Records shown:
╭──

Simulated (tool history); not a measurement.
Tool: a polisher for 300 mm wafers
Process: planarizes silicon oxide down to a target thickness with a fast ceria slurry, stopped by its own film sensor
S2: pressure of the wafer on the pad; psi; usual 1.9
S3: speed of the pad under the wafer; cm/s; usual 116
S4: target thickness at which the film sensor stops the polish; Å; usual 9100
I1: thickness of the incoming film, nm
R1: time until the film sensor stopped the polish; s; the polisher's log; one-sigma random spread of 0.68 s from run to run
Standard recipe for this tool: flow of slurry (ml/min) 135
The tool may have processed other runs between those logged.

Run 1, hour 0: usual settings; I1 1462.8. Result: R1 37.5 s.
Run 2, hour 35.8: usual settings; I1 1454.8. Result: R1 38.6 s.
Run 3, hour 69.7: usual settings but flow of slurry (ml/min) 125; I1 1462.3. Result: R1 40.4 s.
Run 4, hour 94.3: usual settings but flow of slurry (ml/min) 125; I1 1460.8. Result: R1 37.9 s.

╰──

Work request: From beginning to end, the data must be duplicated exactly.

Exercise response:
Simulated (tool history); not a measurement.
Tool: a polisher for 300 mm wafers
Process: planarizes silicon oxide down to a target thickness with a fast ceria slurry, stopped by its own film sensor
S2: pressure of the wafer on the pad; psi; usual 1.9
S3: speed of the pad under the wafer; cm/s; usual 116
S4: target thickness at which the film sensor stops the polish; Å; usual 9100
I1: thickness of the incoming film, nm
R1: time until the film sensor stopped the polish; s; the polisher's log; one-sigma random spread of 0.68 s from run to run
Standard recipe for this tool: flow of slurry (ml/min) 135
The tool may have processed other runs between those logged.

Run 1, hour 0: usual settings; I1 1462.8. Result: R1 37.5 s.
Run 2, hour 35.8: usual settings; I1 1454.8. Result: R1 38.6 s.
Run 3, hour 69.7: usual settings but flow of slurry (ml/min) 125; I1 1462.3. Result: R1 40.4 s.
Run 4, hour 94.3: usual settings but flow of slurry (ml/min) 125; I1 1460.8. Result: R1 37.9 s.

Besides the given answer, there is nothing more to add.